>>>

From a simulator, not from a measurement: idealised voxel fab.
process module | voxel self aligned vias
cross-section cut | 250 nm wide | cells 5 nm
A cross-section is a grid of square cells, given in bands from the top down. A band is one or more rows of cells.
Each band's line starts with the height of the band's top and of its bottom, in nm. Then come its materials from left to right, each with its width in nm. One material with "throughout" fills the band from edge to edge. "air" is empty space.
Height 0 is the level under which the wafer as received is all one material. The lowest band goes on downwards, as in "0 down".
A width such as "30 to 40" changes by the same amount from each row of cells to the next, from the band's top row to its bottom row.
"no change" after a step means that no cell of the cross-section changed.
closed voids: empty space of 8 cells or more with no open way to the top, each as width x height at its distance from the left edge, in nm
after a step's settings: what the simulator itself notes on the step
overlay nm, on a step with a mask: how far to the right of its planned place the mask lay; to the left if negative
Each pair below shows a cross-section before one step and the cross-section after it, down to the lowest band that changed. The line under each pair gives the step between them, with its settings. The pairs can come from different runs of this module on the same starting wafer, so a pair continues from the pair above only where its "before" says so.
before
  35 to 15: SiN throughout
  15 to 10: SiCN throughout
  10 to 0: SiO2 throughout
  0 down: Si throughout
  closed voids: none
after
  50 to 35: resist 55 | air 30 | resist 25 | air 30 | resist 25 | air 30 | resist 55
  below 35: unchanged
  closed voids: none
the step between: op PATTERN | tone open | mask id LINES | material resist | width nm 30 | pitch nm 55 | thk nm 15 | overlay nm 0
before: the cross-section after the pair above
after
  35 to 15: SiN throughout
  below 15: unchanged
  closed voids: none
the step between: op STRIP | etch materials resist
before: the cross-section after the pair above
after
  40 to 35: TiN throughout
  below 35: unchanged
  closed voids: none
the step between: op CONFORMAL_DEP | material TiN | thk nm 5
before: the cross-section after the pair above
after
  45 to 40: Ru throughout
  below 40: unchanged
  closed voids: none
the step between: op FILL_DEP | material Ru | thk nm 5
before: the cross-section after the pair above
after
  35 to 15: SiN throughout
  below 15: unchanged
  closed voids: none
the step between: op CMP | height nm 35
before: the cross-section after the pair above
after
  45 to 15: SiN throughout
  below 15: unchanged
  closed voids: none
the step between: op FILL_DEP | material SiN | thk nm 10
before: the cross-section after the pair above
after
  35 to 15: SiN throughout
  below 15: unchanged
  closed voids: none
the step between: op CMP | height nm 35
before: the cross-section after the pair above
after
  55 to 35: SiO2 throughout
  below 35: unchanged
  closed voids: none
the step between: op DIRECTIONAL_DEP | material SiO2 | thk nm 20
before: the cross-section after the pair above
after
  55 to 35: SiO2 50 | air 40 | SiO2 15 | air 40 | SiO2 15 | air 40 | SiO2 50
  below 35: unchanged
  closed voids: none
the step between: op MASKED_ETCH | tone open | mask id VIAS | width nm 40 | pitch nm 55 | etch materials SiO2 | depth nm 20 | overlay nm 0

<<<

## Work instruction:
The first line of the records and every line down to the line with "50 to 35: resist" must be quoted exactly; leave out all else.

## Written response:
From a simulator, not from a measurement: idealised voxel fab.
process module | voxel self aligned vias
cross-section cut | 250 nm wide | cells 5 nm
A cross-section is a grid of square cells, given in bands from the top down. A band is one or more rows of cells.
Each band's line starts with the height of the band's top and of its bottom, in nm. Then come its materials from left to right, each with its width in nm. One material with "throughout" fills the band from edge to edge. "air" is empty space.
Height 0 is the level under which the wafer as received is all one material. The lowest band goes on downwards, as in "0 down".
A width such as "30 to 40" changes by the same amount from each row of cells to the next, from the band's top row to its bottom row.
"no change" after a step means that no cell of the cross-section changed.
closed voids: empty space of 8 cells or more with no open way to the top, each as width x height at its distance from the left edge, in nm
after a step's settings: what the simulator itself notes on the step
overlay nm, on a step with a mask: how far to the right of its planned place the mask lay; to the left if negative
Each pair below shows a cross-section before one step and the cross-section after it, down to the lowest band that changed. The line under each pair gives the step between them, with its settings. The pairs can come from different runs of this module on the same starting wafer, so a pair continues from the pair above only where its "before" says so.
before
  35 to 15: SiN throughout
  15 to 10: SiCN throughout
  10 to 0: SiO2 throughout
  0 down: Si throughout
  closed voids: none
after
  50 to 35: resist 55 | air 30 | resist 25 | air 30 | resist 25 | air 30 | resist 55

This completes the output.